───── SUPPLIED RECORDS
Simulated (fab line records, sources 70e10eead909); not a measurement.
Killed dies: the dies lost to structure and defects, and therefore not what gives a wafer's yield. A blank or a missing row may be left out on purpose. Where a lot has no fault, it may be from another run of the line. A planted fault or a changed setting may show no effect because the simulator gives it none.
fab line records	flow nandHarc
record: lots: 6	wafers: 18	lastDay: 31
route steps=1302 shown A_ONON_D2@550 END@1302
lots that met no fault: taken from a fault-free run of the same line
──────────

» ASSIGNMENT
Transcribe the listing above verbatim.

» RESPONSE
Simulated (fab line records, sources 70e10eead909); not a measurement.
Killed dies: the dies lost to structure and defects, and therefore not what gives a wafer's yield. A blank or a missing row may be left out on purpose. Where a lot has no fault, it may be from another run of the line. A planted fault or a changed setting may show no effect because the simulator gives it none.
fab line records	flow nandHarc
record: lots: 6	wafers: 18	lastDay: 31
route steps=1302 shown A_ONON_D2@550 END@1302
lots that met no fault: taken from a fault-free run of the same line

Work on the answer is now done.